------------
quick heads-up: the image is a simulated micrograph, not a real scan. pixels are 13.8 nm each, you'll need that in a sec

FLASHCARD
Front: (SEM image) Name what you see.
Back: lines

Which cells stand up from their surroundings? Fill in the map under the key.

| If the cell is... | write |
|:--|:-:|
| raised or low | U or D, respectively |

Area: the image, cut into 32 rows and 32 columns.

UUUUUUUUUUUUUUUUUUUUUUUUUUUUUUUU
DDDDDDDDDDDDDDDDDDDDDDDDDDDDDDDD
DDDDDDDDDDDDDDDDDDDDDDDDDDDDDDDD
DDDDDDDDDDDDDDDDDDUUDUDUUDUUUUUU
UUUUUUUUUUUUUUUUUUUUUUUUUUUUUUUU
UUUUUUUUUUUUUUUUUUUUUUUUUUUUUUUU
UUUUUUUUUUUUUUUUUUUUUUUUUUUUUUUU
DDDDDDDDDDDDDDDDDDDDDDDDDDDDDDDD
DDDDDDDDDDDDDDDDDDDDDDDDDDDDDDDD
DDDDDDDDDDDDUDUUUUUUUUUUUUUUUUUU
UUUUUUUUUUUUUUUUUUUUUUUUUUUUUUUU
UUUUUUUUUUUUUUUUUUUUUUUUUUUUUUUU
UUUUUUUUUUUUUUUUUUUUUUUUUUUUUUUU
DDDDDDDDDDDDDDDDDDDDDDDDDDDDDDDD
------------

__WORK INSTRUCTION__
Quote every line of the records above, from the first down to the one holding "DDDDDDDDDDDDUDUUUUUUUUUUUUUUUUUU", exactly as written.

__RESPONSE AREA__
quick heads-up: the image is a simulated micrograph, not a real scan. pixels are 13.8 nm each, you'll need that in a sec

FLASHCARD
Front: (SEM image) Name what you see.
Back: lines

Which cells stand up from their surroundings? Fill in the map under the key.

| If the cell is... | write |
|:--|:-:|
| raised or low | U or D, respectively |

Area: the image, cut into 32 rows and 32 columns.

UUUUUUUUUUUUUUUUUUUUUUUUUUUUUUUU
DDDDDDDDDDDDDDDDDDDDDDDDDDDDDDDD
DDDDDDDDDDDDDDDDDDDDDDDDDDDDDDDD
DDDDDDDDDDDDDDDDDDUUDUDUUDUUUUUU
UUUUUUUUUUUUUUUUUUUUUUUUUUUUUUUU
UUUUUUUUUUUUUUUUUUUUUUUUUUUUUUUU
UUUUUUUUUUUUUUUUUUUUUUUUUUUUUUUU
DDDDDDDDDDDDDDDDDDDDDDDDDDDDDDDD
DDDDDDDDDDDDDDDDDDDDDDDDDDDDDDDD
DDDDDDDDDDDDUDUUUUUUUUUUUUUUUUUU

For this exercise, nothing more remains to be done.